The expected output is the complete listing, copied exactly.

DATA EXTRACT:

::::::::

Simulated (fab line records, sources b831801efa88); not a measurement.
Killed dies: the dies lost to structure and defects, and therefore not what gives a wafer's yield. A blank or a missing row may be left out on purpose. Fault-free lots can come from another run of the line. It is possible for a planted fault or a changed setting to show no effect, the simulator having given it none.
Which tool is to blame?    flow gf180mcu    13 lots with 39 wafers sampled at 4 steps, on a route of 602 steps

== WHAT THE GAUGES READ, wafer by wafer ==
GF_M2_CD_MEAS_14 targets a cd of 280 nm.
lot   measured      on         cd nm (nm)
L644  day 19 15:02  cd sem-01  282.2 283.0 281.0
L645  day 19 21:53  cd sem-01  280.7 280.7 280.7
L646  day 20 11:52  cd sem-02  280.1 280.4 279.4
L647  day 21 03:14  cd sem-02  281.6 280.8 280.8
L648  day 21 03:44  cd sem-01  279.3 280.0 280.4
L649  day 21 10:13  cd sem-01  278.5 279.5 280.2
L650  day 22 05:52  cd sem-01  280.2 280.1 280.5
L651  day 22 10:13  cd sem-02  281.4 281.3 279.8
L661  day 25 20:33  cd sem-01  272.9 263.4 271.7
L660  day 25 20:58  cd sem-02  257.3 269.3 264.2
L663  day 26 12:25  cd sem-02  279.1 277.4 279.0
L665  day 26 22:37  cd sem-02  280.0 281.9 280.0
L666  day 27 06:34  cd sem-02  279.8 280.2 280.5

::::::::

WRITTEN RESPONSE:
Simulated (fab line records, sources b831801efa88); not a measurement.
Killed dies: the dies lost to structure and defects, and therefore not what gives a wafer's yield. A blank or a missing row may be left out on purpose. Fault-free lots can come from another run of the line. It is possible for a planted fault or a changed setting to show no effect, the simulator having given it none.
Which tool is to blame?    flow gf180mcu    13 lots with 39 wafers sampled at 4 steps, on a route of 602 steps

== WHAT THE GAUGES READ, wafer by wafer ==
GF_M2_CD_MEAS_14 targets a cd of 280 nm.
lot   measured      on         cd nm (nm)
L644  day 19 15:02  cd sem-01  282.2 283.0 281.0
L645  day 19 21:53  cd sem-01  280.7 280.7 280.7
L646  day 20 11:52  cd sem-02  280.1 280.4 279.4
L647  day 21 03:14  cd sem-02  281.6 280.8 280.8
L648  day 21 03:44  cd sem-01  279.3 280.0 280.4
L649  day 21 10:13  cd sem-01  278.5 279.5 280.2
L650  day 22 05:52  cd sem-01  280.2 280.1 280.5
L651  day 22 10:13  cd sem-02  281.4 281.3 279.8
L661  day 25 20:33  cd sem-01  272.9 263.4 271.7
L660  day 25 20:58  cd sem-02  257.3 269.3 264.2
L663  day 26 12:25  cd sem-02  279.1 277.4 279.0
L665  day 26 22:37  cd sem-02  280.0 281.9 280.0
L666  day 27 06:34  cd sem-02  279.8 280.2 280.5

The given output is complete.